■ WORK TASK ■
Here are some records. Transcribe all of them exactly.

■ EXTRACTED ENTRIES ■
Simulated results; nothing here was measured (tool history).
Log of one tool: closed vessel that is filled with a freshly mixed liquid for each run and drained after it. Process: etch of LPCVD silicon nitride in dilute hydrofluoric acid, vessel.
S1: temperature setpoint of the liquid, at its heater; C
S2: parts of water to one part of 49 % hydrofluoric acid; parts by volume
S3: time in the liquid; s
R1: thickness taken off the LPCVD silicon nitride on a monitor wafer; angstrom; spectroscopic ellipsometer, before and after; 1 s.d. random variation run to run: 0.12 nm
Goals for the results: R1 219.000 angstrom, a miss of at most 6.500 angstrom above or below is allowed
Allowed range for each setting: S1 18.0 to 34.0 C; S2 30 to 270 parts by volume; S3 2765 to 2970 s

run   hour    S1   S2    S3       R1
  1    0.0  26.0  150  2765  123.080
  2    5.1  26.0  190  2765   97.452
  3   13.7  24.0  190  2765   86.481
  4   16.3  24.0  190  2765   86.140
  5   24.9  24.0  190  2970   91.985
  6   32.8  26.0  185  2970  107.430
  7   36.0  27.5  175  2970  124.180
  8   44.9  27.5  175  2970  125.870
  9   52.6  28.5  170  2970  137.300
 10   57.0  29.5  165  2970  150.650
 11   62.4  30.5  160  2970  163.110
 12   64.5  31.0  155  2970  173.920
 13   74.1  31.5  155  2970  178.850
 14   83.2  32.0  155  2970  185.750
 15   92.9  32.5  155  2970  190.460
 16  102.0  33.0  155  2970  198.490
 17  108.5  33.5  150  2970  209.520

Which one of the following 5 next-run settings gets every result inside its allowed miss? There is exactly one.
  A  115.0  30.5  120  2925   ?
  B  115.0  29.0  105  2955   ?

■ YOUR SOLUTION ■
Simulated results; nothing here was measured (tool history).
Log of one tool: closed vessel that is filled with a freshly mixed liquid for each run and drained after it. Process: etch of LPCVD silicon nitride in dilute hydrofluoric acid, vessel.
S1: temperature setpoint of the liquid, at its heater; C
S2: parts of water to one part of 49 % hydrofluoric acid; parts by volume
S3: time in the liquid; s
R1: thickness taken off the LPCVD silicon nitride on a monitor wafer; angstrom; spectroscopic ellipsometer, before and after; 1 s.d. random variation run to run: 0.12 nm
Goals for the results: R1 219.000 angstrom, a miss of at most 6.500 angstrom above or below is allowed
Allowed range for each setting: S1 18.0 to 34.0 C; S2 30 to 270 parts by volume; S3 2765 to 2970 s

run   hour    S1   S2    S3       R1
  1    0.0  26.0  150  2765  123.080
  2    5.1  26.0  190  2765   97.452
  3   13.7  24.0  190  2765   86.481
  4   16.3  24.0  190  2765   86.140
  5   24.9  24.0  190  2970   91.985
  6   32.8  26.0  185  2970  107.430
  7   36.0  27.5  175  2970  124.180
  8   44.9  27.5  175  2970  125.870
  9   52.6  28.5  170  2970  137.300
 10   57.0  29.5  165  2970  150.650
 11   62.4  30.5  160  2970  163.110
 12   64.5  31.0  155  2970  173.920
 13   74.1  31.5  155  2970  178.850
 14   83.2  32.0  155  2970  185.750
 15   92.9  32.5  155  2970  190.460
 16  102.0  33.0  155  2970  198.490
 17  108.5  33.5  150  2970  209.520

Which one of the following 5 next-run settings gets every result inside its allowed miss? There is exactly one.
  A  115.0  30.5  120  2925   ?
  B  115.0  29.0  105  2955   ?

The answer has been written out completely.